*** Extracted data ***

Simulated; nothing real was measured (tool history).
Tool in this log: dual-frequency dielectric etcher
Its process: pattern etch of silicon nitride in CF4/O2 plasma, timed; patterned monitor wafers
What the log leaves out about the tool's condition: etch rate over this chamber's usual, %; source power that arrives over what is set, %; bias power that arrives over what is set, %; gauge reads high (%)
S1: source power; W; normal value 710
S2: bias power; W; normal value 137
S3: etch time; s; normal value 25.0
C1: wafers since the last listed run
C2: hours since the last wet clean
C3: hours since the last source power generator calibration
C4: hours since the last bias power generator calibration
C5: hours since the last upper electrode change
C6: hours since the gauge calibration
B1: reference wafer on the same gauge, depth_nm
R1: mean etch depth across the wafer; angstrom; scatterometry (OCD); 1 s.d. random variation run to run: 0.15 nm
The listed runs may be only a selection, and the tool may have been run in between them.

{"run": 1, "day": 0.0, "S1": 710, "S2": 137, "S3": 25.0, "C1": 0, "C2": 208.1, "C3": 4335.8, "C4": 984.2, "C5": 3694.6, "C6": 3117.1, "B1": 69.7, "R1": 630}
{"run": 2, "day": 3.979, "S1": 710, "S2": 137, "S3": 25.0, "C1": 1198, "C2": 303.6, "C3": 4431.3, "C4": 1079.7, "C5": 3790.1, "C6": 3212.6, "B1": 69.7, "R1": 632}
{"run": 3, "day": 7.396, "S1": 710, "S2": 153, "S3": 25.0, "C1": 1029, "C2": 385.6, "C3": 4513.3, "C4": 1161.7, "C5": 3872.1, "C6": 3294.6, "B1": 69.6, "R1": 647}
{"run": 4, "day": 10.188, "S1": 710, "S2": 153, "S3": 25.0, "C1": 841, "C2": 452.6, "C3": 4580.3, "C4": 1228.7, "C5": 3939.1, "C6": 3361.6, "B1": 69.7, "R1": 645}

*** End of Extracted data ***

#### Activity:
Starting with the first line of the listing above and ending with the line that holds "The listed runs", return those lines exactly as written, both included.

#### Written solution:
Simulated; nothing real was measured (tool history).
Tool in this log: dual-frequency dielectric etcher
Its process: pattern etch of silicon nitride in CF4/O2 plasma, timed; patterned monitor wafers
What the log leaves out about the tool's condition: etch rate over this chamber's usual, %; source power that arrives over what is set, %; bias power that arrives over what is set, %; gauge reads high (%)
S1: source power; W; normal value 710
S2: bias power; W; normal value 137
S3: etch time; s; normal value 25.0
C1: wafers since the last listed run
C2: hours since the last wet clean
C3: hours since the last source power generator calibration
C4: hours since the last bias power generator calibration
C5: hours since the last upper electrode change
C6: hours since the gauge calibration
B1: reference wafer on the same gauge, depth_nm
R1: mean etch depth across the wafer; angstrom; scatterometry (OCD); 1 s.d. random variation run to run: 0.15 nm
The listed runs may be only a selection, and the tool may have been run in between them.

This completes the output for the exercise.